START Record excerpts

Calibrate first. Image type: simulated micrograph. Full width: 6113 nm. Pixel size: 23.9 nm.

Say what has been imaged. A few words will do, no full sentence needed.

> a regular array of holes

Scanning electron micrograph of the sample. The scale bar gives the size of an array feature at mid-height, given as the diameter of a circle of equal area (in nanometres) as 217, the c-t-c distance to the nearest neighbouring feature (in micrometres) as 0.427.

END Record excerpts

Would you quote everything above from the line containing "Say what has" down to the line containing "array of holes"? Include both of those lines and nothing else.

Say what has been imaged. A few words will do, no full sentence needed.

> a regular array of holes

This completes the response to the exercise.